→ **WORK INSTRUCTION**
Write down each entry precisely as given.

→ **RECORD EXTRACTS**
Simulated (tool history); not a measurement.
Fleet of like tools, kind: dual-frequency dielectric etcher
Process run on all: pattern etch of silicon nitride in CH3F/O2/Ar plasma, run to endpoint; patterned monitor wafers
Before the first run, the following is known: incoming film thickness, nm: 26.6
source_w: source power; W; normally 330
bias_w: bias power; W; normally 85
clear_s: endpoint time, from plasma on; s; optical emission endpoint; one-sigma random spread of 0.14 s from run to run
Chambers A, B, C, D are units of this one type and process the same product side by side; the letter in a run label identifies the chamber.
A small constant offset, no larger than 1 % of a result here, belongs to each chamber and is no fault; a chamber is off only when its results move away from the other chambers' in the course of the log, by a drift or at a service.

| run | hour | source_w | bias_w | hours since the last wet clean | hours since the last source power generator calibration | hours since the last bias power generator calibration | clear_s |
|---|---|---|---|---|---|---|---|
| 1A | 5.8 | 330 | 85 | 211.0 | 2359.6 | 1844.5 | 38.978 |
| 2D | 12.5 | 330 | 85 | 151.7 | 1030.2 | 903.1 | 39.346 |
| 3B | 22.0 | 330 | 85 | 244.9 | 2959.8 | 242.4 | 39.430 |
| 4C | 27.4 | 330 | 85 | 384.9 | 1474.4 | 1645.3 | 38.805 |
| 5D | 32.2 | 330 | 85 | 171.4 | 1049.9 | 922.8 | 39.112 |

→ **WRITTEN ANSWER**
Simulated (tool history); not a measurement.
Fleet of like tools, kind: dual-frequency dielectric etcher
Process run on all: pattern etch of silicon nitride in CH3F/O2/Ar plasma, run to endpoint; patterned monitor wafers
Before the first run, the following is known: incoming film thickness, nm: 26.6
source_w: source power; W; normally 330
bias_w: bias power; W; normally 85
clear_s: endpoint time, from plasma on; s; optical emission endpoint; one-sigma random spread of 0.14 s from run to run
Chambers A, B, C, D are units of this one type and process the same product side by side; the letter in a run label identifies the chamber.
A small constant offset, no larger than 1 % of a result here, belongs to each chamber and is no fault; a chamber is off only when its results move away from the other chambers' in the course of the log, by a drift or at a service.

| run | hour | source_w | bias_w | hours since the last wet clean | hours since the last source power generator calibration | hours since the last bias power generator calibration | clear_s |
|---|---|---|---|---|---|---|---|
| 1A | 5.8 | 330 | 85 | 211.0 | 2359.6 | 1844.5 | 38.978 |
| 2D | 12.5 | 330 | 85 | 151.7 | 1030.2 | 903.1 | 39.346 |
| 3B | 22.0 | 330 | 85 | 244.9 | 2959.8 | 242.4 | 39.430 |
| 4C | 27.4 | 330 | 85 | 384.9 | 1474.4 | 1645.3 | 38.805 |
| 5D | 32.2 | 330 | 85 | 171.4 | 1049.9 | 922.8 | 39.112 |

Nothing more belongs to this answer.